**Task item**
Down to the final line, write out the data below exactly.

════════════════════
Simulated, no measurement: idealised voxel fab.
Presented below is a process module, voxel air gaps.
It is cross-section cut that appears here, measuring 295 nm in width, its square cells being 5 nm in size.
════════════════════

**Answer section**
Simulated, no measurement: idealised voxel fab.
Presented below is a process module, voxel air gaps.
It is cross-section cut that appears here, measuring 295 nm in width, its square cells being 5 nm in size.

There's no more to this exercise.